### RECORDED DATA
[Start of Attachment]
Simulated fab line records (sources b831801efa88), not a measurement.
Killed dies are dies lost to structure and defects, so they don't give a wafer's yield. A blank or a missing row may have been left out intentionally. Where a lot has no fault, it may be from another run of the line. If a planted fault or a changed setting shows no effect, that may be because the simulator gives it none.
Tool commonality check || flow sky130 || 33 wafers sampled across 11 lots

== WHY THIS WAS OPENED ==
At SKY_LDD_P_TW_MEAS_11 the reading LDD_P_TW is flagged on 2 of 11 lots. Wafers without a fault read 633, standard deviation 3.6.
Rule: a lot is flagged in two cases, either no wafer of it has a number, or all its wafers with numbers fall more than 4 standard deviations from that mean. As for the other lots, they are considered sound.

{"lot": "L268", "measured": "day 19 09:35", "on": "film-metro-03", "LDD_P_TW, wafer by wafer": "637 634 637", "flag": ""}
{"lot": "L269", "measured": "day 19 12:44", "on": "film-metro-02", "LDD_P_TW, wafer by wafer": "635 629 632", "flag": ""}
[End of Attachment]

### TASK ITEM
Repeat, exactly and only, the lines from the beginning of the material through the line that contains "At SKY_LDD_P_TW_MEAS_11 the".

### EXERCISE OUTPUT
Simulated fab line records (sources b831801efa88), not a measurement.
Killed dies are dies lost to structure and defects, so they don't give a wafer's yield. A blank or a missing row may have been left out intentionally. Where a lot has no fault, it may be from another run of the line. If a planted fault or a changed setting shows no effect, that may be because the simulator gives it none.
Tool commonality check || flow sky130 || 33 wafers sampled across 11 lots

== WHY THIS WAS OPENED ==
At SKY_LDD_P_TW_MEAS_11 the reading LDD_P_TW is flagged on 2 of 11 lots. Wafers without a fault read 633, standard deviation 3.6.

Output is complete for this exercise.